• WORK REQUEST
In the material below, find the line with "23 STRIP: over-ash" and the line with "30 EXPOSE: photomask", then output those two lines and every line between them, exactly.

• EXTRACTED MATERIAL
════
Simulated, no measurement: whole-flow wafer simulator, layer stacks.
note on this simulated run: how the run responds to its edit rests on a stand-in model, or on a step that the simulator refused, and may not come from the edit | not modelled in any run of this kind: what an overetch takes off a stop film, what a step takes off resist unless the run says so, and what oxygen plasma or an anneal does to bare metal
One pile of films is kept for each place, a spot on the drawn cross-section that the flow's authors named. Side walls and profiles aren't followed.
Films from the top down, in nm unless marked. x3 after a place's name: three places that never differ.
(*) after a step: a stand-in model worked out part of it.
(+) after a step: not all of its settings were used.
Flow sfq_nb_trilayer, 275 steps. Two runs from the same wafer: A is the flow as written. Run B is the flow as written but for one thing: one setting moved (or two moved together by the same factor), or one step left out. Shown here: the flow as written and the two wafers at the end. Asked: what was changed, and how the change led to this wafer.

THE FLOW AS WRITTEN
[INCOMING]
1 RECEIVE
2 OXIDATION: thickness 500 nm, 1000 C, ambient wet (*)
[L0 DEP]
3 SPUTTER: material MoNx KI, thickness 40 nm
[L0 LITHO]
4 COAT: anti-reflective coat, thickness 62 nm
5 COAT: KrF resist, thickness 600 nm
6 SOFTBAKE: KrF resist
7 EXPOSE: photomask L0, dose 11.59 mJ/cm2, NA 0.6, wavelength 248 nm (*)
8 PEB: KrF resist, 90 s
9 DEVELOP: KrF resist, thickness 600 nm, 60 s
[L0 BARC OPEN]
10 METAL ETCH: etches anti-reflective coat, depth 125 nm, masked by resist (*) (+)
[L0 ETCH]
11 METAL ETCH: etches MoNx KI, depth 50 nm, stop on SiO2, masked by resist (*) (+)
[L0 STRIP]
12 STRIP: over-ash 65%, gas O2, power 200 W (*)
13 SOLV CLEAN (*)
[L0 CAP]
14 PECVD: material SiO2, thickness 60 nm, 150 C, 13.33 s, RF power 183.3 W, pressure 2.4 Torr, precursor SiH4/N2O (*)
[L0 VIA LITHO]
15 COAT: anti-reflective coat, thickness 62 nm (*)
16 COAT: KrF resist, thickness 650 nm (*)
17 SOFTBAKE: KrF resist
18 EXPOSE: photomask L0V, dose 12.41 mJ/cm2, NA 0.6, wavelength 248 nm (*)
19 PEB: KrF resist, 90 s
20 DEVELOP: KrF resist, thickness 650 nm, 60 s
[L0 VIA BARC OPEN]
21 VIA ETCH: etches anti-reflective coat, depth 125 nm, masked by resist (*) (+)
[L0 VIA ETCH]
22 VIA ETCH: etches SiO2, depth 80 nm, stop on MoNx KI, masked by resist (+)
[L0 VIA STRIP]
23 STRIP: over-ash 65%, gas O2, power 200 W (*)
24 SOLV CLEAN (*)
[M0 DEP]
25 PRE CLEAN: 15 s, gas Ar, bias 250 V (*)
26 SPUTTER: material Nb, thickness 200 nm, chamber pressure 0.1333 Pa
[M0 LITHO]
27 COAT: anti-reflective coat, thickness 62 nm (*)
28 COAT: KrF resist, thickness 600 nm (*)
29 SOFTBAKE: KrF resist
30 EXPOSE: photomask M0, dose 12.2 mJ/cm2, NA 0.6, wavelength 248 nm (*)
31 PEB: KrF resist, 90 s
════

• REPLY
23 STRIP: over-ash 65%, gas O2, power 200 W (*)
24 SOLV CLEAN (*)
[M0 DEP]
25 PRE CLEAN: 15 s, gas Ar, bias 250 V (*)
26 SPUTTER: material Nb, thickness 200 nm, chamber pressure 0.1333 Pa
[M0 LITHO]
27 COAT: anti-reflective coat, thickness 62 nm (*)
28 COAT: KrF resist, thickness 600 nm (*)
29 SOFTBAKE: KrF resist
30 EXPOSE: photomask M0, dose 12.2 mJ/cm2, NA 0.6, wavelength 248 nm (*)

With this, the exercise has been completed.